Required action
After locating "Field | Value |" in the listing below, copy that line and each one after it exactly, ending with the line that has "Si3N4 36, Si |".

Study material START

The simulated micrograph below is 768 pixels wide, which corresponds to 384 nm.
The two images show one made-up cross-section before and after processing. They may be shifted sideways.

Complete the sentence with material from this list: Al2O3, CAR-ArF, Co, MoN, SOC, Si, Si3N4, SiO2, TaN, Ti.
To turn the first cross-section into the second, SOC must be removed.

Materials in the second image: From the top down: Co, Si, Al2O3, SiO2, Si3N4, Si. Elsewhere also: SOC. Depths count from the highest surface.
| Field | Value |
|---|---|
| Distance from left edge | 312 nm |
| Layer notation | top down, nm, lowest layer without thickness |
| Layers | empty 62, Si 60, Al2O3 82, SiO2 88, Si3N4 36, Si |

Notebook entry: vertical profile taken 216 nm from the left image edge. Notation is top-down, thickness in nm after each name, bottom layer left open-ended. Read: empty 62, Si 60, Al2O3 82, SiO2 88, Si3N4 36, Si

Study material END

Expected answer
| Field | Value |
|---|---|
| Distance from left edge | 312 nm |
| Layer notation | top down, nm, lowest layer without thickness |
| Layers | empty 62, Si 60, Al2O3 82, SiO2 88, Si3N4 36, Si |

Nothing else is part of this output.